___ DATA LISTING

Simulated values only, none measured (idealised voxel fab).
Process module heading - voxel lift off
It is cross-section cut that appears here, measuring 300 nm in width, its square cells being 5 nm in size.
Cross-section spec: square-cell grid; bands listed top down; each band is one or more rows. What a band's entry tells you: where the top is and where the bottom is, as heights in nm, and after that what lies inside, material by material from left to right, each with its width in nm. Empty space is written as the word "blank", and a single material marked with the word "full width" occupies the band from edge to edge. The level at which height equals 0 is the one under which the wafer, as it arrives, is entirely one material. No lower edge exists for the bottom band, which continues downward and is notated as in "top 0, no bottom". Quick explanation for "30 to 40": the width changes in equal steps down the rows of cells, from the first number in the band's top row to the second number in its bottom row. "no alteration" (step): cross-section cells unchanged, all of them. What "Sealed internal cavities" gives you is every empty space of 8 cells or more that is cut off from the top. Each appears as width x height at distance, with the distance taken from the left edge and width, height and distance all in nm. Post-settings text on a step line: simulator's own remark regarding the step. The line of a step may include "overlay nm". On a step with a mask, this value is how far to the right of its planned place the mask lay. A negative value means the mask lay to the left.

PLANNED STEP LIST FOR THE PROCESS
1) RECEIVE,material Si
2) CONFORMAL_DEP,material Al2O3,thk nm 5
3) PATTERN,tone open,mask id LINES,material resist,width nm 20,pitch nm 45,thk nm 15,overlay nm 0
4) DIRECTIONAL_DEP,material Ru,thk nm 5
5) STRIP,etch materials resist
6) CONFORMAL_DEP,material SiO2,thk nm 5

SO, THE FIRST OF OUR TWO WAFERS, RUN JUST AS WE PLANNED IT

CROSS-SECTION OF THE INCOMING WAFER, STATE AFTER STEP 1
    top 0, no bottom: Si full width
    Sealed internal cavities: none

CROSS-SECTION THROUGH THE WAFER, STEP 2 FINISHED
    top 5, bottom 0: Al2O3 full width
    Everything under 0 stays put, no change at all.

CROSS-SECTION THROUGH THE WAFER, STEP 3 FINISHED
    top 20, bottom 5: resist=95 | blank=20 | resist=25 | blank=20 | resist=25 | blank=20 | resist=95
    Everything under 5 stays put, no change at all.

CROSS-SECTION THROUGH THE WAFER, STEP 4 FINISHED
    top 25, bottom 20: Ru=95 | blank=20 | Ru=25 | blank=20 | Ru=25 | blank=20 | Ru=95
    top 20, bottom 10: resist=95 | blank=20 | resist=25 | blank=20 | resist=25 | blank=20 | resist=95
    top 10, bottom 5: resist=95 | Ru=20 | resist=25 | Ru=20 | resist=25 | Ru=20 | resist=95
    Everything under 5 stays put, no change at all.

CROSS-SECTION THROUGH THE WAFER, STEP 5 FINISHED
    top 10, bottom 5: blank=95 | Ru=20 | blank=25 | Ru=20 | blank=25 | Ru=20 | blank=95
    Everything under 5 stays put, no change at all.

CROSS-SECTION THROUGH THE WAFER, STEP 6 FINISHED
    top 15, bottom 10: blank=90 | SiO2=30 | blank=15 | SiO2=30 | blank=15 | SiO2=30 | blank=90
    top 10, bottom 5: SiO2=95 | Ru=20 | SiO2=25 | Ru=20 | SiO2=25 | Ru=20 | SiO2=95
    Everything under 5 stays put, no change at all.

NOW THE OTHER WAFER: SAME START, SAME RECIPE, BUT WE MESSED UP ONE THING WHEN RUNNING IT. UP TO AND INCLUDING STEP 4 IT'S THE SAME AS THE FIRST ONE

______

**TASK ITEM:**
Give back the entries above exactly as they are, from their first line through the line that contains "It is cross-section", both included, with nothing else.

**YOUR RESPONSE:**
Simulated values only, none measured (idealised voxel fab).
Process module heading - voxel lift off
It is cross-section cut that appears here, measuring 300 nm in width, its square cells being 5 nm in size.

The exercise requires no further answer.